___ Information supplied ___
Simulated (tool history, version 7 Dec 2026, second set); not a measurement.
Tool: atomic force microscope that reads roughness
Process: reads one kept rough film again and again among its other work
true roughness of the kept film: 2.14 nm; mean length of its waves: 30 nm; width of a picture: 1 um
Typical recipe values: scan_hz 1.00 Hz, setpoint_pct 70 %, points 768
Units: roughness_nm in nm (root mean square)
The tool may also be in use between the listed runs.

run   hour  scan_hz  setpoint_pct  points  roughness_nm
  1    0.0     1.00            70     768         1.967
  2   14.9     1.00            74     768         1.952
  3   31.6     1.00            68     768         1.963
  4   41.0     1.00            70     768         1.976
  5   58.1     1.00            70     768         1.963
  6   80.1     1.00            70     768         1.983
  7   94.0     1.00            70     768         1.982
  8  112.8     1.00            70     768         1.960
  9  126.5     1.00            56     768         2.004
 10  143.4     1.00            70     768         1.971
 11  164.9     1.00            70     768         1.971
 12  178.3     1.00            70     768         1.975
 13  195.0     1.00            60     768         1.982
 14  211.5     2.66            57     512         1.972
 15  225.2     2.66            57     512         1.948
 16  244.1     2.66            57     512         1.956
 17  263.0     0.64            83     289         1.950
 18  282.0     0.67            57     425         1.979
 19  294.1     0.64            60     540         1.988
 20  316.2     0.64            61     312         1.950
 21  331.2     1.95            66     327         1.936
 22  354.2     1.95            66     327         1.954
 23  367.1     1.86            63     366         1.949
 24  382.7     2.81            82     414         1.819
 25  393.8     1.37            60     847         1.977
___

Work item: Write out the material exactly as given.

Exercise result:
Simulated (tool history, version 7 Dec 2026, second set); not a measurement.
Tool: atomic force microscope that reads roughness
Process: reads one kept rough film again and again among its other work
true roughness of the kept film: 2.14 nm; mean length of its waves: 30 nm; width of a picture: 1 um
Typical recipe values: scan_hz 1.00 Hz, setpoint_pct 70 %, points 768
Units: roughness_nm in nm (root mean square)
The tool may also be in use between the listed runs.

run   hour  scan_hz  setpoint_pct  points  roughness_nm
  1    0.0     1.00            70     768         1.967
  2   14.9     1.00            74     768         1.952
  3   31.6     1.00            68     768         1.963
  4   41.0     1.00            70     768         1.976
  5   58.1     1.00            70     768         1.963
  6   80.1     1.00            70     768         1.983
  7   94.0     1.00            70     768         1.982
  8  112.8     1.00            70     768         1.960
  9  126.5     1.00            56     768         2.004
 10  143.4     1.00            70     768         1.971
 11  164.9     1.00            70     768         1.971
 12  178.3     1.00            70     768         1.975
 13  195.0     1.00            60     768         1.982
 14  211.5     2.66            57     512         1.972
 15  225.2     2.66            57     512         1.948
 16  244.1     2.66            57     512         1.956
 17  263.0     0.64            83     289         1.950
 18  282.0     0.67            57     425         1.979
 19  294.1     0.64            60     540         1.988
 20  316.2     0.64            61     312         1.950
 21  331.2     1.95            66     327         1.936
 22  354.2     1.95            66     327         1.954
 23  367.1     1.86            63     366         1.949
 24  382.7     2.81            82     414         1.819
 25  393.8     1.37            60     847         1.977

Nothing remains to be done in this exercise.